EXERCISE
Take the entries below and print only the lines from the one with "SEM micrograph. The" through the one with "I went through", exactly as they stand, both ends included.

DATA EXCERPTS
☆ ☆ ☆
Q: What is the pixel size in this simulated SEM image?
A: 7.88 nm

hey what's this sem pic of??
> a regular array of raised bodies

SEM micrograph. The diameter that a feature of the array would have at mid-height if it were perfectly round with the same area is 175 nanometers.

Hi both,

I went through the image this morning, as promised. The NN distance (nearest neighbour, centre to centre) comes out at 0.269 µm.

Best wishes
☆ ☆ ☆

ANSWER SPACE
SEM micrograph. The diameter that a feature of the array would have at mid-height if it were perfectly round with the same area is 175 nanometers.

Hi both,

I went through the image this morning, as promised. The NN distance (nearest neighbour, centre to centre) comes out at 0.269 µm.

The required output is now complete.